---------- DATA FOR REVIEW ----------
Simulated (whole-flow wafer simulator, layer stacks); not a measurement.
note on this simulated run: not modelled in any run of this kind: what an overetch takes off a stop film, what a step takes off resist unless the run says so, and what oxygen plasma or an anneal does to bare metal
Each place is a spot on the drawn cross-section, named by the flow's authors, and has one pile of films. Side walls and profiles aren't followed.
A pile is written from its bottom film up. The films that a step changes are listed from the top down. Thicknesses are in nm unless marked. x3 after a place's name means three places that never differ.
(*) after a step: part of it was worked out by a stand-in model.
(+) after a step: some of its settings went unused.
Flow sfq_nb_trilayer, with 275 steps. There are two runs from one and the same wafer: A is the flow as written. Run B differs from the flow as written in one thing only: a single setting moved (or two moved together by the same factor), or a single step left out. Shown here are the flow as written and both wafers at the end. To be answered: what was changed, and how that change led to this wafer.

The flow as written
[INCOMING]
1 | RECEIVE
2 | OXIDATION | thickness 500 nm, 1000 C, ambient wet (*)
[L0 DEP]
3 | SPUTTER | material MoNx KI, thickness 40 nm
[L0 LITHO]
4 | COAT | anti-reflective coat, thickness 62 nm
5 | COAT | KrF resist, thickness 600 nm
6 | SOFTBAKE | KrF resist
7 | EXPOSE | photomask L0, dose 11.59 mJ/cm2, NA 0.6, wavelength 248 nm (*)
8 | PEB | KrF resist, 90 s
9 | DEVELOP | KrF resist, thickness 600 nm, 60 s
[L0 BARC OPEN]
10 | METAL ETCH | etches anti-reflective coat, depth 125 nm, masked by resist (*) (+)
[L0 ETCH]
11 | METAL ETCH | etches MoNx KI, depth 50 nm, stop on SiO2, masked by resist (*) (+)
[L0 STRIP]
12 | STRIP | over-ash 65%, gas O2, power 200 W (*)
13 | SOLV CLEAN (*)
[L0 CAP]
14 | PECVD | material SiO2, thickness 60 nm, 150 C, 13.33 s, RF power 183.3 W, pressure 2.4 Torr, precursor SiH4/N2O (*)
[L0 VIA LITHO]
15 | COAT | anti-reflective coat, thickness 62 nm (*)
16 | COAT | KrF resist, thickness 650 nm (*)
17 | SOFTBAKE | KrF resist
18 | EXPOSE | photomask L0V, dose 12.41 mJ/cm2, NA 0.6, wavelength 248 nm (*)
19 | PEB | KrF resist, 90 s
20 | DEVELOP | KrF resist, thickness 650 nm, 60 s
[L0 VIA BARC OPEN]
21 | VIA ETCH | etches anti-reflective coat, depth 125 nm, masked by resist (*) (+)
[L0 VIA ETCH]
----------

BRIEF:
Beginning at the first line of the records, give again each line exactly as written, ending with the line that contains "(+) after a".

EXERCISE RESPONSE:
Simulated (whole-flow wafer simulator, layer stacks); not a measurement.
note on this simulated run: not modelled in any run of this kind: what an overetch takes off a stop film, what a step takes off resist unless the run says so, and what oxygen plasma or an anneal does to bare metal
Each place is a spot on the drawn cross-section, named by the flow's authors, and has one pile of films. Side walls and profiles aren't followed.
A pile is written from its bottom film up. The films that a step changes are listed from the top down. Thicknesses are in nm unless marked. x3 after a place's name means three places that never differ.
(*) after a step: part of it was worked out by a stand-in model.
(+) after a step: some of its settings went unused.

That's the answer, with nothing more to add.